## WORK INSTRUCTION
Could you copy the lines below exactly, leaving none out?

========================

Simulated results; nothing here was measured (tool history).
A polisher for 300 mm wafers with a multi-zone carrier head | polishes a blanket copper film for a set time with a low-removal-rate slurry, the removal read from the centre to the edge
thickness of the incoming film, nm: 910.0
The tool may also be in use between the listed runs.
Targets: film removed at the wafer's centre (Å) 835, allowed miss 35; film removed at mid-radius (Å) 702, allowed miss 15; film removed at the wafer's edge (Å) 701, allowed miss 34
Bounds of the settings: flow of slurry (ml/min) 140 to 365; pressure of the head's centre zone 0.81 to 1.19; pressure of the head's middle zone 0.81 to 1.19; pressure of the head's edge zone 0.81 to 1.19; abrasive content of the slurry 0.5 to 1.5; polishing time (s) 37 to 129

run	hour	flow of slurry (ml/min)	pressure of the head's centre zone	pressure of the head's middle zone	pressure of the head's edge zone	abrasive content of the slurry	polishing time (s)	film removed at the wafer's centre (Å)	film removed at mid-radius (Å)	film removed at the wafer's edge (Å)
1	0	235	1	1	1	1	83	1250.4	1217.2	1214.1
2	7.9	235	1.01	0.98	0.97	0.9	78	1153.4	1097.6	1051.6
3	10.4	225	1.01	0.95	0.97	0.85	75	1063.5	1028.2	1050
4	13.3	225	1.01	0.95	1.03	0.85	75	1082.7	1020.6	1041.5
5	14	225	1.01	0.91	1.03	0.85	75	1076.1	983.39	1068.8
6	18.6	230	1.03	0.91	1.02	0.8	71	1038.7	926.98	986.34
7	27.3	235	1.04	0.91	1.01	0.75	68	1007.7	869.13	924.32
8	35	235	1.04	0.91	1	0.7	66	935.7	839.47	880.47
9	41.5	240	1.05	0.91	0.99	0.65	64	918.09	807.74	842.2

========================

## ANSWER SECTION
Simulated results; nothing here was measured (tool history).
A polisher for 300 mm wafers with a multi-zone carrier head | polishes a blanket copper film for a set time with a low-removal-rate slurry, the removal read from the centre to the edge
thickness of the incoming film, nm: 910.0
The tool may also be in use between the listed runs.
Targets: film removed at the wafer's centre (Å) 835, allowed miss 35; film removed at mid-radius (Å) 702, allowed miss 15; film removed at the wafer's edge (Å) 701, allowed miss 34
Bounds of the settings: flow of slurry (ml/min) 140 to 365; pressure of the head's centre zone 0.81 to 1.19; pressure of the head's middle zone 0.81 to 1.19; pressure of the head's edge zone 0.81 to 1.19; abrasive content of the slurry 0.5 to 1.5; polishing time (s) 37 to 129

run	hour	flow of slurry (ml/min)	pressure of the head's centre zone	pressure of the head's middle zone	pressure of the head's edge zone	abrasive content of the slurry	polishing time (s)	film removed at the wafer's centre (Å)	film removed at mid-radius (Å)	film removed at the wafer's edge (Å)
1	0	235	1	1	1	1	83	1250.4	1217.2	1214.1
2	7.9	235	1.01	0.98	0.97	0.9	78	1153.4	1097.6	1051.6
3	10.4	225	1.01	0.95	0.97	0.85	75	1063.5	1028.2	1050
4	13.3	225	1.01	0.95	1.03	0.85	75	1082.7	1020.6	1041.5
5	14	225	1.01	0.91	1.03	0.85	75	1076.1	983.39	1068.8
6	18.6	230	1.03	0.91	1.02	0.8	71	1038.7	926.98	986.34
7	27.3	235	1.04	0.91	1.01	0.75	68	1007.7	869.13	924.32
8	35	235	1.04	0.91	1	0.7	66	935.7	839.47	880.47
9	41.5	240	1.05	0.91	0.99	0.65	64	918.09	807.74	842.2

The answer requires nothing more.